What is needed here is a word-for-word copy of all the entries below.

[Extracted data]

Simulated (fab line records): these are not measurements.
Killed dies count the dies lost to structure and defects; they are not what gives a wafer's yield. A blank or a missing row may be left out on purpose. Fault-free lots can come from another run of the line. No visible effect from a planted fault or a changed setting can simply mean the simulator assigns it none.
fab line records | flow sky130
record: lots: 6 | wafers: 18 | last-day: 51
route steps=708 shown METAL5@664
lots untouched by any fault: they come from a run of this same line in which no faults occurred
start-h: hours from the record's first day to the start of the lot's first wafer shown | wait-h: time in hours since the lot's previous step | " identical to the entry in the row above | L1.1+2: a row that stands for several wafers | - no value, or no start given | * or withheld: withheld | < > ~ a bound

[/Extracted data]

# Exercise output
Simulated (fab line records): these are not measurements.
Killed dies count the dies lost to structure and defects; they are not what gives a wafer's yield. A blank or a missing row may be left out on purpose. Fault-free lots can come from another run of the line. No visible effect from a planted fault or a changed setting can simply mean the simulator assigns it none.
fab line records | flow sky130
record: lots: 6 | wafers: 18 | last-day: 51
route steps=708 shown METAL5@664
lots untouched by any fault: they come from a run of this same line in which no faults occurred
start-h: hours from the record's first day to the start of the lot's first wafer shown | wait-h: time in hours since the lot's previous step | " identical to the entry in the row above | L1.1+2: a row that stands for several wafers | - no value, or no start given | * or withheld: withheld | < > ~ a bound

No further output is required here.